****************
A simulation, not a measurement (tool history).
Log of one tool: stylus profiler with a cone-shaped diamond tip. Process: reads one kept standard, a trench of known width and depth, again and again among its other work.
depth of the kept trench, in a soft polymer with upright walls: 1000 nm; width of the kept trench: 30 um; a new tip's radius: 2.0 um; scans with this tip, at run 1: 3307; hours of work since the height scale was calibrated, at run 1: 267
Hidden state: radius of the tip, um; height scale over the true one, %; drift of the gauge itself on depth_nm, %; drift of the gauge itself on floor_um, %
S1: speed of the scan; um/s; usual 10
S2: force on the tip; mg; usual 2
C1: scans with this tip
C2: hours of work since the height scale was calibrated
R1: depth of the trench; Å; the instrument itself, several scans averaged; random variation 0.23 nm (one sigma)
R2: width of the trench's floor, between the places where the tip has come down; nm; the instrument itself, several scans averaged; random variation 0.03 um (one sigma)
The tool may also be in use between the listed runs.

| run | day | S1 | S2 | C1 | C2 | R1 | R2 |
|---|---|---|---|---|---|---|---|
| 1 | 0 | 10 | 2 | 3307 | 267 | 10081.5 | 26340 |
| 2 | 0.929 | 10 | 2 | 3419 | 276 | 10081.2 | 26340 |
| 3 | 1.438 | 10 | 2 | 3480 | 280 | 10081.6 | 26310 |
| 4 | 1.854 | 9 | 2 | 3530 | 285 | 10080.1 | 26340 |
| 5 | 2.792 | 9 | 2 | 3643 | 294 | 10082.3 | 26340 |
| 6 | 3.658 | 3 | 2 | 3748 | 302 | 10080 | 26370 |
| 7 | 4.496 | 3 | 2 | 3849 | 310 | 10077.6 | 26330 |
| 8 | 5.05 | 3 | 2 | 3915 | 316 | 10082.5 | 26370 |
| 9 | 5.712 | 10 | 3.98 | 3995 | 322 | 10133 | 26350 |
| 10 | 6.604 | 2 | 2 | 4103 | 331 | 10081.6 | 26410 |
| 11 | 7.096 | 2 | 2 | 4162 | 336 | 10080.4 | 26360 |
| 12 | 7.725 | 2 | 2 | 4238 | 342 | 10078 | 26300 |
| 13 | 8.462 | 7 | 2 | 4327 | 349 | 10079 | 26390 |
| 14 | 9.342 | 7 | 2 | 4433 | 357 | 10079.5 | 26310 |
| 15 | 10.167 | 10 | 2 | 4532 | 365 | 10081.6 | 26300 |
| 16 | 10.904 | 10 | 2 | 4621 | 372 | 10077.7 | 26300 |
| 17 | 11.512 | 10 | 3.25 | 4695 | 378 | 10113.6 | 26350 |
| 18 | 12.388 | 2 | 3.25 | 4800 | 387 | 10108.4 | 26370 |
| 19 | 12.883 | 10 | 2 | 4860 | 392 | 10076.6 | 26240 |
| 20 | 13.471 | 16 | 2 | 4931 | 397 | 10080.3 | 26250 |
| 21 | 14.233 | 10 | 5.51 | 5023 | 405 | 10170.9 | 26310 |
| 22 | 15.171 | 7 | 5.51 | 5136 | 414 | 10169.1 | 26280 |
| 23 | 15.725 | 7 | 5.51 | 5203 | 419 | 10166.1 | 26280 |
****************

» ACTION ITEM
Include the first line of the listing, the line with "depth of the kept", and every line between them, each repeated exactly, and output only those.

» WORKED SOLUTION
A simulation, not a measurement (tool history).
Log of one tool: stylus profiler with a cone-shaped diamond tip. Process: reads one kept standard, a trench of known width and depth, again and again among its other work.
depth of the kept trench, in a soft polymer with upright walls: 1000 nm; width of the kept trench: 30 um; a new tip's radius: 2.0 um; scans with this tip, at run 1: 3307; hours of work since the height scale was calibrated, at run 1: 267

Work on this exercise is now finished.